····················

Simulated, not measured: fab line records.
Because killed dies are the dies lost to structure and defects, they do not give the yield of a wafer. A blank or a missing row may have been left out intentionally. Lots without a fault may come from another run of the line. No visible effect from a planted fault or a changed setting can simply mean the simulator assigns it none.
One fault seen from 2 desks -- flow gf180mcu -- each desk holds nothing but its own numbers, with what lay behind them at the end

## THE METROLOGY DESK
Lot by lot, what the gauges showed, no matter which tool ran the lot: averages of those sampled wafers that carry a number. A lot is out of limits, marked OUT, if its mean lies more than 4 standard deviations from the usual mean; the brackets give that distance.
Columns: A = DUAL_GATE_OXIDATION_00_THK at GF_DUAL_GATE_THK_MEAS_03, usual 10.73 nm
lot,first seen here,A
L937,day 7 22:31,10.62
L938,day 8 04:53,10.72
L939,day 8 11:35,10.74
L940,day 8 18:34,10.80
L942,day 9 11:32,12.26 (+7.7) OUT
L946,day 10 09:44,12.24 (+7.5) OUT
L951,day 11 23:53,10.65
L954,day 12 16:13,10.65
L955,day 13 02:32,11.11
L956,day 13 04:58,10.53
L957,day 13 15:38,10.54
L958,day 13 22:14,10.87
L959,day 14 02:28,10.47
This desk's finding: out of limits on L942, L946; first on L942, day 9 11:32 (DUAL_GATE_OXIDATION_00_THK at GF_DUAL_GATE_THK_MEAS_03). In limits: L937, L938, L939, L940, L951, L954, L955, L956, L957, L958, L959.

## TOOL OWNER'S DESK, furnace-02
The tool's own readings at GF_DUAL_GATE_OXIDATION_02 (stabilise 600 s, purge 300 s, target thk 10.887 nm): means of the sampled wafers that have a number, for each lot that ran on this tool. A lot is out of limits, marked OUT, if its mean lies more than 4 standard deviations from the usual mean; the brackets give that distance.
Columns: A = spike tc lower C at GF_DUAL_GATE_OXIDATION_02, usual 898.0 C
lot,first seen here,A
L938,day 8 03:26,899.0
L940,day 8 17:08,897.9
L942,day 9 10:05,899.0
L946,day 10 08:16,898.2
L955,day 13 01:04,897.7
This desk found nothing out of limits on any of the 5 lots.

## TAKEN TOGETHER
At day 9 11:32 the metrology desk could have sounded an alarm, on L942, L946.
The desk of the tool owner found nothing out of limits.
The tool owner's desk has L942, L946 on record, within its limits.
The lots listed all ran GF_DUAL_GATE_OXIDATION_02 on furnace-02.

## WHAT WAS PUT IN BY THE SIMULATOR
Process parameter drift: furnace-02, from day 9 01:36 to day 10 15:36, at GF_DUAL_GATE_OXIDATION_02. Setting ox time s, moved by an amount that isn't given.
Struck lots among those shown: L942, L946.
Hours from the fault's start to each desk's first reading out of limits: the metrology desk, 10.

····················

Required action: Every line from the first through the one containing "Because killed dies" in the listing above must be given again exactly, with nothing else alongside.

Problem solution:
Simulated, not measured: fab line records.
Because killed dies are the dies lost to structure and defects, they do not give the yield of a wafer. A blank or a missing row may have been left out intentionally. Lots without a fault may come from another run of the line. No visible effect from a planted fault or a changed setting can simply mean the simulator assigns it none.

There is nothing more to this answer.